* _Assignment_: Write out again, exactly, the lines below starting at the one with "L477 | day 14 15:02" and ending at the one with "L493 | day 19 03:49".

-- Opening Marker --

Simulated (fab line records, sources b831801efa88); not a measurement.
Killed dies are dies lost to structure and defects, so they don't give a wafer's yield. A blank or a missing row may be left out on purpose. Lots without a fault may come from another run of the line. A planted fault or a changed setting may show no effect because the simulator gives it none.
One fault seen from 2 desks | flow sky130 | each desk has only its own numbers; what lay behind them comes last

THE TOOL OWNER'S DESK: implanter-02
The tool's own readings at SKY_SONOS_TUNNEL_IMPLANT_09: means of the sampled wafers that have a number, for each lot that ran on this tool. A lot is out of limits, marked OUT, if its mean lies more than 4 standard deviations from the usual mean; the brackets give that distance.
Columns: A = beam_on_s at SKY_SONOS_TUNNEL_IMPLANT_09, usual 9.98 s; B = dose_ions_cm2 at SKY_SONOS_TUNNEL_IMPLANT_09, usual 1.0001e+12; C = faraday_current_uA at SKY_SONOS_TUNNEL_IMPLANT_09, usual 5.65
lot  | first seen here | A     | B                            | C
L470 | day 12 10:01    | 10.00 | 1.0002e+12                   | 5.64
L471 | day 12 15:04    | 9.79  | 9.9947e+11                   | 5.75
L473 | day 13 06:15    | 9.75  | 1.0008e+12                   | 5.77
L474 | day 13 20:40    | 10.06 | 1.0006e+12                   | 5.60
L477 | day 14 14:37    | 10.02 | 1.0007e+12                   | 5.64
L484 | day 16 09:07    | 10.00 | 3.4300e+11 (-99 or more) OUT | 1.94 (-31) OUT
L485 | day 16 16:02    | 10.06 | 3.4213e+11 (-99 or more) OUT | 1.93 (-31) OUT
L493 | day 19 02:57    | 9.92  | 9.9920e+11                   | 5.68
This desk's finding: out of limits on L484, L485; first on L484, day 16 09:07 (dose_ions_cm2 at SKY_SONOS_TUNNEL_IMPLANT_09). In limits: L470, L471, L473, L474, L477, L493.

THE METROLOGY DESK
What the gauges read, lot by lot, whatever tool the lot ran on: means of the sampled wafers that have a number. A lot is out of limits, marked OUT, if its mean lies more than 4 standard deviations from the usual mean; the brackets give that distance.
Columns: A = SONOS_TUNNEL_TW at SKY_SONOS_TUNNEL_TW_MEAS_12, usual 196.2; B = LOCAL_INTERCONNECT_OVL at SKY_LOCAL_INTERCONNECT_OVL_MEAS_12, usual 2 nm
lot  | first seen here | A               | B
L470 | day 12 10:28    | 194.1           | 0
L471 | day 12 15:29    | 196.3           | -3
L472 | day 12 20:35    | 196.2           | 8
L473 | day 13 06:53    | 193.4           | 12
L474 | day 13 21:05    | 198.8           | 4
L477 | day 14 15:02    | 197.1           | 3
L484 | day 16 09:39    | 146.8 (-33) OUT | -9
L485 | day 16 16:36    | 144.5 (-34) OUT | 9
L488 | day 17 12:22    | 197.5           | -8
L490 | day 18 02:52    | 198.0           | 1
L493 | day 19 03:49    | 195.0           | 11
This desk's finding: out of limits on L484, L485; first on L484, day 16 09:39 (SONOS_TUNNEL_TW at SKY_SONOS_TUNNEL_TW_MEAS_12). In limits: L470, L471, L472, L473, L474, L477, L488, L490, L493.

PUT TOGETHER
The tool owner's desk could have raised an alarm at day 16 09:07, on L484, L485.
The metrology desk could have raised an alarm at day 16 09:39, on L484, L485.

-- Closing Marker --

* _Response box_:
L477 | day 14 15:02    | 197.1           | 3
L484 | day 16 09:39    | 146.8 (-33) OUT | -9
L485 | day 16 16:36    | 144.5 (-34) OUT | 9
L488 | day 17 12:22    | 197.5           | -8
L490 | day 18 02:52    | 198.0           | 1
L493 | day 19 03:49    | 195.0           | 11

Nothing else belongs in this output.